■ WORK ITEM:
Lines from the beginning of the data below through the one containing "Character for low cells? L" are to be printed exactly as they appear.

■ RECORDS SUPPLIED:
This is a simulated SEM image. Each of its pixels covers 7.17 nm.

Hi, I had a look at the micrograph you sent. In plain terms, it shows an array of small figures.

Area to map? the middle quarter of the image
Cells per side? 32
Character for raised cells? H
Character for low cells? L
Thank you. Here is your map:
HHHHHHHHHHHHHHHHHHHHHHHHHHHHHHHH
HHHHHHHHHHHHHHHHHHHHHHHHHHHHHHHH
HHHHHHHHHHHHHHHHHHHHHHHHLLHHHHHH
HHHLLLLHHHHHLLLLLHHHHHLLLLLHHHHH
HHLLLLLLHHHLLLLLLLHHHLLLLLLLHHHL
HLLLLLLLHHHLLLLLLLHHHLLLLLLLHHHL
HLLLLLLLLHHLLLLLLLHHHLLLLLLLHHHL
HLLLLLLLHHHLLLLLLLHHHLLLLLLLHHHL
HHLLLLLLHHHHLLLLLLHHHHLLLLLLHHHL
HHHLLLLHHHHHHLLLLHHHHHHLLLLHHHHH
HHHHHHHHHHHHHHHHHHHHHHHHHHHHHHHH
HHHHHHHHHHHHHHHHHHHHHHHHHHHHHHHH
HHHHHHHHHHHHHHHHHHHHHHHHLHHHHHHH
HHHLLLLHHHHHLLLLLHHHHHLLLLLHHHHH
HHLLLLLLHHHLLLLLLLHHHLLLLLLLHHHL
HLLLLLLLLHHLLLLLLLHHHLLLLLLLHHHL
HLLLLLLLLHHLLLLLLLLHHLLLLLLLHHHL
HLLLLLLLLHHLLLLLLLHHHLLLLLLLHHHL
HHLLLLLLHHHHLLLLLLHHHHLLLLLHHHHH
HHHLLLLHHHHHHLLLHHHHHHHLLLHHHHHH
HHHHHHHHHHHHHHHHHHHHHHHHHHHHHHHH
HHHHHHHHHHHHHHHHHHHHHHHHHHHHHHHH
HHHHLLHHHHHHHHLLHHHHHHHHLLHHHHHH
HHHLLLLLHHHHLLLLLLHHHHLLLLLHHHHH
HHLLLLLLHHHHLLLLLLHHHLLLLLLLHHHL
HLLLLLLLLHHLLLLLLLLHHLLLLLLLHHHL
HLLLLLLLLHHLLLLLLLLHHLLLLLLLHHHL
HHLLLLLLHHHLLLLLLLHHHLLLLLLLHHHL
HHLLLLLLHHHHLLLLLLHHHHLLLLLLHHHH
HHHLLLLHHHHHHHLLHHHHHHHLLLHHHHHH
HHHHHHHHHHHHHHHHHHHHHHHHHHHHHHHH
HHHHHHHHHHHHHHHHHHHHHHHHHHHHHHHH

■ YOUR RESPONSE:
This is a simulated SEM image. Each of its pixels covers 7.17 nm.

Hi, I had a look at the micrograph you sent. In plain terms, it shows an array of small figures.

Area to map? the middle quarter of the image
Cells per side? 32
Character for raised cells? H
Character for low cells? L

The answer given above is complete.